*Supplied entries*
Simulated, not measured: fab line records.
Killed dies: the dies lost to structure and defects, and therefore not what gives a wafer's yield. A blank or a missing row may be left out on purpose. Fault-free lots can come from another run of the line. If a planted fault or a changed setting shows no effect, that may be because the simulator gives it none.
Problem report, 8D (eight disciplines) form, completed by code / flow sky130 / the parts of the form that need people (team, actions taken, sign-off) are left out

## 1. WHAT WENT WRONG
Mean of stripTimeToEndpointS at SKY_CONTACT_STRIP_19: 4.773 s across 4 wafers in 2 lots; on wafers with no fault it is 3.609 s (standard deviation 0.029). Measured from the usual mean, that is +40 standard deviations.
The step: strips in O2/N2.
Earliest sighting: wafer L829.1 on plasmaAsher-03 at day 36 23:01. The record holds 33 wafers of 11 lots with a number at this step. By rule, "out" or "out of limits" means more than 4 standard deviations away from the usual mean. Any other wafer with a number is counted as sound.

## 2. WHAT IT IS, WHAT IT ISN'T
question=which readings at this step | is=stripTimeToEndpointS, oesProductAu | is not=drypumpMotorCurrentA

*Activity*
Return word for word the lines above from the line with "Mean of stripTimeToEndpointS" to the line with "The step: strips in O2/N2.", including both and leaving out all others.

*Exercise response*
Mean of stripTimeToEndpointS at SKY_CONTACT_STRIP_19: 4.773 s across 4 wafers in 2 lots; on wafers with no fault it is 3.609 s (standard deviation 0.029). Measured from the usual mean, that is +40 standard deviations.
The step: strips in O2/N2.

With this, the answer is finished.